◆ **Action item**
All entries below are to be copied precisely as they appear.

■ ■ ■ ■ ■

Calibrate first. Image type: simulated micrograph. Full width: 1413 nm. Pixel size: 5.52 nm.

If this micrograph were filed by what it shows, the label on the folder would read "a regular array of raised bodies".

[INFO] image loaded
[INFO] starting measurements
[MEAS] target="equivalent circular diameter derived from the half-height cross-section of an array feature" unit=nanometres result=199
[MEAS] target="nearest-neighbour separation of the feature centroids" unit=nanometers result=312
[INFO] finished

■ ■ ■ ■ ■

◆ **Answer box**
Calibrate first. Image type: simulated micrograph. Full width: 1413 nm. Pixel size: 5.52 nm.

If this micrograph were filed by what it shows, the label on the folder would read "a regular array of raised bodies".

[INFO] image loaded
[INFO] starting measurements
[MEAS] target="equivalent circular diameter derived from the half-height cross-section of an array feature" unit=nanometres result=199
[MEAS] target="nearest-neighbour separation of the feature centroids" unit=nanometers result=312
[INFO] finished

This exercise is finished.